### Requirement
Give back, word for word, the lines in the listing below from the one holding "The name of" down to the one holding "Cross-section cut: width", both ends included.

### Data to examine
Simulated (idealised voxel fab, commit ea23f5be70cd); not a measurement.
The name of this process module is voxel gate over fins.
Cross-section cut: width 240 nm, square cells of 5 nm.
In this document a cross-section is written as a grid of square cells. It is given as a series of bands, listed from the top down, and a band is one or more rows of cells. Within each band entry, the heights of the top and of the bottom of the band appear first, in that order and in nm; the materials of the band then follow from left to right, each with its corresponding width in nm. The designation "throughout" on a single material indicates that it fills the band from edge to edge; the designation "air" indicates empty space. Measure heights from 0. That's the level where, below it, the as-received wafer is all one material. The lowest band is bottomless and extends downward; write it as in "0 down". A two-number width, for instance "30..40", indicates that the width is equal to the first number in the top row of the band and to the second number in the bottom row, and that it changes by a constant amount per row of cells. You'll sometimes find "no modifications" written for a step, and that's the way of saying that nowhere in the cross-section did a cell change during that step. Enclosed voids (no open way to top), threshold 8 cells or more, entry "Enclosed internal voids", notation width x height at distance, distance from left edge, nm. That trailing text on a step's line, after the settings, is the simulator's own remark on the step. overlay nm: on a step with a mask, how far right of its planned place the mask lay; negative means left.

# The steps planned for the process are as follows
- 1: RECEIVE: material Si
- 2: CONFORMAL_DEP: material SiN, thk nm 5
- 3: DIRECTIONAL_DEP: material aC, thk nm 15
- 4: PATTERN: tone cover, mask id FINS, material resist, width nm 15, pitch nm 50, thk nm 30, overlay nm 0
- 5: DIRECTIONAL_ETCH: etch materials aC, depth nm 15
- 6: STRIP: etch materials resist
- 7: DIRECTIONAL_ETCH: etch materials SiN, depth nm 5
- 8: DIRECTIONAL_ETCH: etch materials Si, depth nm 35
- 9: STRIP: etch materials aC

### Written response
The name of this process module is voxel gate over fins.
Cross-section cut: width 240 nm, square cells of 5 nm.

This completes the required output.